● **Data listing**:
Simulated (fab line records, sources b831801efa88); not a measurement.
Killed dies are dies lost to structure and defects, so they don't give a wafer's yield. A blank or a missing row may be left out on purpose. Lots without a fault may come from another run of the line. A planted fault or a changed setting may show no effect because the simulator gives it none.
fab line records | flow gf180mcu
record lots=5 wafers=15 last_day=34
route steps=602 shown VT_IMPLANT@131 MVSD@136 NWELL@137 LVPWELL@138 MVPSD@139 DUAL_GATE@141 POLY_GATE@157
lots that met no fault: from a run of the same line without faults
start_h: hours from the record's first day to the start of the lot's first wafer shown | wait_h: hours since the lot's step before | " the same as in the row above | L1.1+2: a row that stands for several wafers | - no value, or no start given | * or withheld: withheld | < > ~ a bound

● **Work instruction**:
The data must be transcribed in full. Every word stays the same.

● **Problem solution**:
Simulated (fab line records, sources b831801efa88); not a measurement.
Killed dies are dies lost to structure and defects, so they don't give a wafer's yield. A blank or a missing row may be left out on purpose. Lots without a fault may come from another run of the line. A planted fault or a changed setting may show no effect because the simulator gives it none.
fab line records | flow gf180mcu
record lots=5 wafers=15 last_day=34
route steps=602 shown VT_IMPLANT@131 MVSD@136 NWELL@137 LVPWELL@138 MVPSD@139 DUAL_GATE@141 POLY_GATE@157
lots that met no fault: from a run of the same line without faults
start_h: hours from the record's first day to the start of the lot's first wafer shown | wait_h: hours since the lot's step before | " the same as in the row above | L1.1+2: a row that stands for several wafers | - no value, or no start given | * or withheld: withheld | < > ~ a bound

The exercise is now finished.